§ **Activity**: In the records below, find the line with "(*) after a" and the line with "(+) after a"; return exactly those lines and every line between them.

-------- Given information --------
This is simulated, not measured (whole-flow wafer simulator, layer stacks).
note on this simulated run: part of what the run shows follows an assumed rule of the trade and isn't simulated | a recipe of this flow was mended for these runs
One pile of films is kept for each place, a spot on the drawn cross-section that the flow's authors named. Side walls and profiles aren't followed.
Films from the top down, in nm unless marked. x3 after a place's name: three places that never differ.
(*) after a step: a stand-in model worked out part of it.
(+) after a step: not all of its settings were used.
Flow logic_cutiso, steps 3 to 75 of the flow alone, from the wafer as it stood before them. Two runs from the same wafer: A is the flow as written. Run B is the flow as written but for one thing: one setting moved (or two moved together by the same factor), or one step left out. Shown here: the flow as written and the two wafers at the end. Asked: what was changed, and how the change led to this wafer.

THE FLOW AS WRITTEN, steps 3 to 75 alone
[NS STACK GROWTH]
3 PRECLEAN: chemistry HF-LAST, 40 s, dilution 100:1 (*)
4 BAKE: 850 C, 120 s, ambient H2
--------

§ **Written reply**:
(*) after a step: a stand-in model worked out part of it.
(+) after a step: not all of its settings were used.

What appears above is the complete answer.